_Action item_:
Below is a listing from which only part is wanted; return exactly the lines from the one with "(*) after a" up to and including the one with "A step followed".

_Data_:
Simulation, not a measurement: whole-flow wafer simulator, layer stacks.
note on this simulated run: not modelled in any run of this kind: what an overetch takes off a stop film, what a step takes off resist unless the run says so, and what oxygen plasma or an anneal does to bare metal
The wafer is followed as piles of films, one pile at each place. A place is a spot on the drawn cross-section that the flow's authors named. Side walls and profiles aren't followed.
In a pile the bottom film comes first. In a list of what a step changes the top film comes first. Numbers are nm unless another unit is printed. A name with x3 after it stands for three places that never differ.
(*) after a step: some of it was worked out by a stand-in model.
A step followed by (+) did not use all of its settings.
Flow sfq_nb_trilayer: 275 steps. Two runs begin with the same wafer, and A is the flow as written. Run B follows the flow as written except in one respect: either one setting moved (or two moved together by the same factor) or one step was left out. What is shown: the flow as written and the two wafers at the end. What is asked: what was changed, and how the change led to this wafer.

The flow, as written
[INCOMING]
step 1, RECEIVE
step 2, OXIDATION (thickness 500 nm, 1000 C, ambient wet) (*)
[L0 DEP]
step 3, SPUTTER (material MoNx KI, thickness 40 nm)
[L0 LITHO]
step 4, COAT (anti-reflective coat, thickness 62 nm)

_Response area_:
(*) after a step: some of it was worked out by a stand-in model.
A step followed by (+) did not use all of its settings.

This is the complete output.